» **Work item**: Set down, please, without alteration, the lines of the entries below from the first through the one containing "Mean of trench_depth_nm".

■ ■ ■

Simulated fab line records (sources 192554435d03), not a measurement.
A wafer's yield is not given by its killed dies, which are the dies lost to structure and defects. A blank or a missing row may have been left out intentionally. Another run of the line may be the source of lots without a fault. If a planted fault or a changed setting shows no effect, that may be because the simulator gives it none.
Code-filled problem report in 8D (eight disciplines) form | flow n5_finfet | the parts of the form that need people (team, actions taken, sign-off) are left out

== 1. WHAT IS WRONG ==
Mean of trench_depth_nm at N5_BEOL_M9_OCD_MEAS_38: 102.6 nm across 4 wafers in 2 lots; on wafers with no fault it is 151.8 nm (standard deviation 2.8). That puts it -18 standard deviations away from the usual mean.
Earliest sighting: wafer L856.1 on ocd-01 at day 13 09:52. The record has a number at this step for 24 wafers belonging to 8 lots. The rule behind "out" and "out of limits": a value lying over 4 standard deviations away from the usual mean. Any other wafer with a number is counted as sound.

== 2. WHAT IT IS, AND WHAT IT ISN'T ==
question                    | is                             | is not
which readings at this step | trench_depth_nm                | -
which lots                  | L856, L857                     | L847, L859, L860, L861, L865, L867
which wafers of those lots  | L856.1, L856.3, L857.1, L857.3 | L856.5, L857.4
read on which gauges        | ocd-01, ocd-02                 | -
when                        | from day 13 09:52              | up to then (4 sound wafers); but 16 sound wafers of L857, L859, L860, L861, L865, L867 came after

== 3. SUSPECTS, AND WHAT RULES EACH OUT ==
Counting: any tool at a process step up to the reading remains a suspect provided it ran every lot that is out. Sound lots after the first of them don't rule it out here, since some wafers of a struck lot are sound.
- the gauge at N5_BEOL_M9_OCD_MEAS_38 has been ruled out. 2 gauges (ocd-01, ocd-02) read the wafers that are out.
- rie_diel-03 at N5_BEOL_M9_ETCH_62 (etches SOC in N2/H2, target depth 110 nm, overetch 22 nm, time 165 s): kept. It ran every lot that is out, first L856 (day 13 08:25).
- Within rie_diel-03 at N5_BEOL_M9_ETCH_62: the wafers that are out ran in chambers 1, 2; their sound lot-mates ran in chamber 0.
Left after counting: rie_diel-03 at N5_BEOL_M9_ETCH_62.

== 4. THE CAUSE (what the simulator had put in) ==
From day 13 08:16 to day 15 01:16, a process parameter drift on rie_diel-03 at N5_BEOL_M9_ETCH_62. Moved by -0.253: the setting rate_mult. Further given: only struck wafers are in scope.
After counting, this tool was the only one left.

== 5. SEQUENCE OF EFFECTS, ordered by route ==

■ ■ ■

» **Your solution**:
Simulated fab line records (sources 192554435d03), not a measurement.
A wafer's yield is not given by its killed dies, which are the dies lost to structure and defects. A blank or a missing row may have been left out intentionally. Another run of the line may be the source of lots without a fault. If a planted fault or a changed setting shows no effect, that may be because the simulator gives it none.
Code-filled problem report in 8D (eight disciplines) form | flow n5_finfet | the parts of the form that need people (team, actions taken, sign-off) are left out

== 1. WHAT IS WRONG ==
Mean of trench_depth_nm at N5_BEOL_M9_OCD_MEAS_38: 102.6 nm across 4 wafers in 2 lots; on wafers with no fault it is 151.8 nm (standard deviation 2.8). That puts it -18 standard deviations away from the usual mean.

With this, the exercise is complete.